> [Records shown]:
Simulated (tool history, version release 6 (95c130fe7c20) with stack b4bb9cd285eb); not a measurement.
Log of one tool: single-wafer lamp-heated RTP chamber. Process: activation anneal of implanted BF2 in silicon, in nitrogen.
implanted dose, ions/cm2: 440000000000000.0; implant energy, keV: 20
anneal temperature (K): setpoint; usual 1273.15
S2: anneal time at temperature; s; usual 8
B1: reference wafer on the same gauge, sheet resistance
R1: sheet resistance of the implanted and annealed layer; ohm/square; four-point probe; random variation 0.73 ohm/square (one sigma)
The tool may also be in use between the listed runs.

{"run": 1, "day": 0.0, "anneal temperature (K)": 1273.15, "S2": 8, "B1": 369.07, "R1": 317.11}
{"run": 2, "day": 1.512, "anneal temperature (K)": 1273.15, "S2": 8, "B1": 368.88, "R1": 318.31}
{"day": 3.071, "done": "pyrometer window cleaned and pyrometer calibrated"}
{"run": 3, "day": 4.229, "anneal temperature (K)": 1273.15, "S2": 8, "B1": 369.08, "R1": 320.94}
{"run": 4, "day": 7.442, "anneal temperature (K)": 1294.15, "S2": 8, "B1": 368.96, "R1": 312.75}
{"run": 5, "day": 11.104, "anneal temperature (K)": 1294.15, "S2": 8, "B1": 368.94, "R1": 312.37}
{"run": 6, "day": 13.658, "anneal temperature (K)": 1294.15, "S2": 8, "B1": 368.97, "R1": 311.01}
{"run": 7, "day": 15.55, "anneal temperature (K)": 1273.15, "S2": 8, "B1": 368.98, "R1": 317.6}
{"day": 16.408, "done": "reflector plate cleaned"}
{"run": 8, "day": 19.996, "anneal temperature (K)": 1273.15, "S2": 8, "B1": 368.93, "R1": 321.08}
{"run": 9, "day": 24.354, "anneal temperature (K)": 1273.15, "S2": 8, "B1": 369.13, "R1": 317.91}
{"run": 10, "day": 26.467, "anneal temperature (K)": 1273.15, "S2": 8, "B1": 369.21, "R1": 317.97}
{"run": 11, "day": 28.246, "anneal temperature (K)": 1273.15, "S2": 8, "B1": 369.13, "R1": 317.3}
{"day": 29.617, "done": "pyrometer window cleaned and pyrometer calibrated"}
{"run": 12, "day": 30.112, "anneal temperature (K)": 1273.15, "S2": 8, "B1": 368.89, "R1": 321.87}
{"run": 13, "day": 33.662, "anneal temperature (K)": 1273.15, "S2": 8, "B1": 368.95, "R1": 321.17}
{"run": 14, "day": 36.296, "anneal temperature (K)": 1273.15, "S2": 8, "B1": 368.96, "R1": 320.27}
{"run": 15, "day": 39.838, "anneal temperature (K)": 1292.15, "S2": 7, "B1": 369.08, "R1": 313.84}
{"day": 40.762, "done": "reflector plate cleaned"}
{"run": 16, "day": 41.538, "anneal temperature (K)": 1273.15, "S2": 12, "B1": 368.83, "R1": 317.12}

> [Activity]:
An exact copy of the data is needed, running from its first line through the line that holds "The tool may", and nothing beyond that.

> [Answer space]:
Simulated (tool history, version release 6 (95c130fe7c20) with stack b4bb9cd285eb); not a measurement.
Log of one tool: single-wafer lamp-heated RTP chamber. Process: activation anneal of implanted BF2 in silicon, in nitrogen.
implanted dose, ions/cm2: 440000000000000.0; implant energy, keV: 20
anneal temperature (K): setpoint; usual 1273.15
S2: anneal time at temperature; s; usual 8
B1: reference wafer on the same gauge, sheet resistance
R1: sheet resistance of the implanted and annealed layer; ohm/square; four-point probe; random variation 0.73 ohm/square (one sigma)
The tool may also be in use between the listed runs.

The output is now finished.